:::

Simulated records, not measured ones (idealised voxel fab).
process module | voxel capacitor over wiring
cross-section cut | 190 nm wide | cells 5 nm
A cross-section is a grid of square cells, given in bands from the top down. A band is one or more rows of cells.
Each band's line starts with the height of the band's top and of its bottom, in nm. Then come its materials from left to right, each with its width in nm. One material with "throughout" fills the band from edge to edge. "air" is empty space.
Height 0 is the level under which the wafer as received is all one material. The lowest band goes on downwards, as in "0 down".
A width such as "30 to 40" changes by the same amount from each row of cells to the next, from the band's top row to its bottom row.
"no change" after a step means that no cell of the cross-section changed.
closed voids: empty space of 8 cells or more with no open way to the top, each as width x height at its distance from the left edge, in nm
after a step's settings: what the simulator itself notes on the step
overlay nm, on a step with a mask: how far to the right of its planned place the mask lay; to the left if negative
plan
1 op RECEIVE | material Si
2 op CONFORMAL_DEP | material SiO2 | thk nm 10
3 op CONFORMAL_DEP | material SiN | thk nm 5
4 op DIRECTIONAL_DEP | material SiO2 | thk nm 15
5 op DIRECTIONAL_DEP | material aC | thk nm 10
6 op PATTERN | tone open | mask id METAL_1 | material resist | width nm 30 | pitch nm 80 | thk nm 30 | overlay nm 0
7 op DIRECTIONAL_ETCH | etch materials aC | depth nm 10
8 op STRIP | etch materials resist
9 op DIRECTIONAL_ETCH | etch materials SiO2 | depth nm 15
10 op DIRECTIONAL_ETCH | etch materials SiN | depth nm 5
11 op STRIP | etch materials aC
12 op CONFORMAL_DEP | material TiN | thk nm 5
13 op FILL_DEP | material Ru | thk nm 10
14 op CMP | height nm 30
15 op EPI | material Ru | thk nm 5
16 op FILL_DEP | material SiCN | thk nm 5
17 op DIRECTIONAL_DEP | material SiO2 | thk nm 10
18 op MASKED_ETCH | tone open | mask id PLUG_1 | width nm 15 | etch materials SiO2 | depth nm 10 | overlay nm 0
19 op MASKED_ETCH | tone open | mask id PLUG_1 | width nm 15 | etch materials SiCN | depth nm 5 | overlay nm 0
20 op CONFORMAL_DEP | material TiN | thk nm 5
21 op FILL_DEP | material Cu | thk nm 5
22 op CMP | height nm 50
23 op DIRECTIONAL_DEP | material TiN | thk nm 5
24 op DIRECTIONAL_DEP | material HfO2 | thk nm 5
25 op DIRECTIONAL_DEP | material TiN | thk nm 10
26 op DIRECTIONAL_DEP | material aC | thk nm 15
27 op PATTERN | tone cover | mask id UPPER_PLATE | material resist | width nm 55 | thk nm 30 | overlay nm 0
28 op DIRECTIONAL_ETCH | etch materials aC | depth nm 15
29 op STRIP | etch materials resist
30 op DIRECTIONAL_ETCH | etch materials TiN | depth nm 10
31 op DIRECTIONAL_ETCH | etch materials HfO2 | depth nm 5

:::

▶ **Exercise**
From the entries above, extract only the lines running from the one containing "16 op FILL_DEP | material SiCN | thk nm 5" through the one containing "18 op MASKED_ETCH", inclusive.

▶ **Solution**
16 op FILL_DEP | material SiCN | thk nm 5
17 op DIRECTIONAL_DEP | material SiO2 | thk nm 10
18 op MASKED_ETCH | tone open | mask id PLUG_1 | width nm 15 | etch materials SiO2 | depth nm 10 | overlay nm 0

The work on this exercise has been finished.